• **Task item**
Include in the output exactly the lines from the opening of the data through the line containing "It should be", and nothing more.

[Information shown]
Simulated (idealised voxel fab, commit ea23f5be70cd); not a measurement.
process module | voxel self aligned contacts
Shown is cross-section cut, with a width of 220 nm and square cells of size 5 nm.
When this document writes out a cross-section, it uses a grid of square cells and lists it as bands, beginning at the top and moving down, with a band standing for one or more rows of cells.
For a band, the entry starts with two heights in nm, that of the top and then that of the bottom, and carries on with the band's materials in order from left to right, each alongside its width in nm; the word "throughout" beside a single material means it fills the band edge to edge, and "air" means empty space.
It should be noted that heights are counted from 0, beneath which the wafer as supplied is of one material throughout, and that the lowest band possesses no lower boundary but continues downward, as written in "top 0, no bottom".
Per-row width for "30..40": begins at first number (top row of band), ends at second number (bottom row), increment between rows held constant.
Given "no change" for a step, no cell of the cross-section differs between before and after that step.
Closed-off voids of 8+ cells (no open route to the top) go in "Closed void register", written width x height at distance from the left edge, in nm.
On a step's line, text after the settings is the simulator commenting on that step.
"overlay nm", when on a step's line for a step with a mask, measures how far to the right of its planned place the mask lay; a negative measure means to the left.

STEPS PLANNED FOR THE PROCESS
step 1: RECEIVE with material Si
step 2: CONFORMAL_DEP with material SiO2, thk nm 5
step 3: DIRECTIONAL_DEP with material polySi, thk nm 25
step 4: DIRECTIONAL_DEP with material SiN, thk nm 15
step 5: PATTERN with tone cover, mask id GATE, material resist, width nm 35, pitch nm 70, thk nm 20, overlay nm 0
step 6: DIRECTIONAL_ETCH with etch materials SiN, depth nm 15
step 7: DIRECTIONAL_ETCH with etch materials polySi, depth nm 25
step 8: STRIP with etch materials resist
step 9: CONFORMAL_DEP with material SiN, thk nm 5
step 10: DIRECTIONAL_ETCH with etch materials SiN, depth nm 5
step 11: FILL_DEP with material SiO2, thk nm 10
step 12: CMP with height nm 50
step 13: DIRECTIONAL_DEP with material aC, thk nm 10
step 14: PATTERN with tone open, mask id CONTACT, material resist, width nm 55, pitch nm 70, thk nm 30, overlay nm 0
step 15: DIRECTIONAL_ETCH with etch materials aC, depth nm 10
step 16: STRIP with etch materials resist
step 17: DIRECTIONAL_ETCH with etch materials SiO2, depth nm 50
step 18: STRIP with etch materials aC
[/Information shown]

• **Worked solution**
Simulated (idealised voxel fab, commit ea23f5be70cd); not a measurement.
process module | voxel self aligned contacts
Shown is cross-section cut, with a width of 220 nm and square cells of size 5 nm.
When this document writes out a cross-section, it uses a grid of square cells and lists it as bands, beginning at the top and moving down, with a band standing for one or more rows of cells.
For a band, the entry starts with two heights in nm, that of the top and then that of the bottom, and carries on with the band's materials in order from left to right, each alongside its width in nm; the word "throughout" beside a single material means it fills the band edge to edge, and "air" means empty space.
It should be noted that heights are counted from 0, beneath which the wafer as supplied is of one material throughout, and that the lowest band possesses no lower boundary but continues downward, as written in "top 0, no bottom".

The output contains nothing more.